(Entries supplied Opens)
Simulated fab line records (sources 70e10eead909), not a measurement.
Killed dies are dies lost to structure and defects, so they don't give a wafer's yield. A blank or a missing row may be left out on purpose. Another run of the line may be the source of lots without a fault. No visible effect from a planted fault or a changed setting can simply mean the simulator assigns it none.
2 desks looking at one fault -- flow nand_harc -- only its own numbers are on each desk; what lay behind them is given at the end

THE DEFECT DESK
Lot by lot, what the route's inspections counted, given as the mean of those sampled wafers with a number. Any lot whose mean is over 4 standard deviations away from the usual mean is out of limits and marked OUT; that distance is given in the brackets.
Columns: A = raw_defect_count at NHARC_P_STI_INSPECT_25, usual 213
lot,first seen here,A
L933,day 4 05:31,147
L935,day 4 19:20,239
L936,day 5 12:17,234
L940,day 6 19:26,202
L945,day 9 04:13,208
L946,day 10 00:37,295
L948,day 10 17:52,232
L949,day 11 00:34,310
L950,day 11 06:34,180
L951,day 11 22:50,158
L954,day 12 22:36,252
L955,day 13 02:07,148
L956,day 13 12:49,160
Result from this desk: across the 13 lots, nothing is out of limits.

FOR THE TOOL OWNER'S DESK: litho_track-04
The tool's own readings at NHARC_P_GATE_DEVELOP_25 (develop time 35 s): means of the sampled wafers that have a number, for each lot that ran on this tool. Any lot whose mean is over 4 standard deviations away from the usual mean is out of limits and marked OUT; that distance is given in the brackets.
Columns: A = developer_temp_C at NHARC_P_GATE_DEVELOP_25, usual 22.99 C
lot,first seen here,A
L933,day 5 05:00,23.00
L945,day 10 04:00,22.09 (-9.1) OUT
(Entries supplied Closes)

### [Action item]
Could you print all of the entries again exactly as they stand?

### [Response box]
Simulated fab line records (sources 70e10eead909), not a measurement.
Killed dies are dies lost to structure and defects, so they don't give a wafer's yield. A blank or a missing row may be left out on purpose. Another run of the line may be the source of lots without a fault. No visible effect from a planted fault or a changed setting can simply mean the simulator assigns it none.
2 desks looking at one fault -- flow nand_harc -- only its own numbers are on each desk; what lay behind them is given at the end

THE DEFECT DESK
Lot by lot, what the route's inspections counted, given as the mean of those sampled wafers with a number. Any lot whose mean is over 4 standard deviations away from the usual mean is out of limits and marked OUT; that distance is given in the brackets.
Columns: A = raw_defect_count at NHARC_P_STI_INSPECT_25, usual 213
lot,first seen here,A
L933,day 4 05:31,147
L935,day 4 19:20,239
L936,day 5 12:17,234
L940,day 6 19:26,202
L945,day 9 04:13,208
L946,day 10 00:37,295
L948,day 10 17:52,232
L949,day 11 00:34,310
L950,day 11 06:34,180
L951,day 11 22:50,158
L954,day 12 22:36,252
L955,day 13 02:07,148
L956,day 13 12:49,160
Result from this desk: across the 13 lots, nothing is out of limits.

FOR THE TOOL OWNER'S DESK: litho_track-04
The tool's own readings at NHARC_P_GATE_DEVELOP_25 (develop time 35 s): means of the sampled wafers that have a number, for each lot that ran on this tool. Any lot whose mean is over 4 standard deviations away from the usual mean is out of limits and marked OUT; that distance is given in the brackets.
Columns: A = developer_temp_C at NHARC_P_GATE_DEVELOP_25, usual 22.99 C
lot,first seen here,A
L933,day 5 05:00,23.00
L945,day 10 04:00,22.09 (-9.1) OUT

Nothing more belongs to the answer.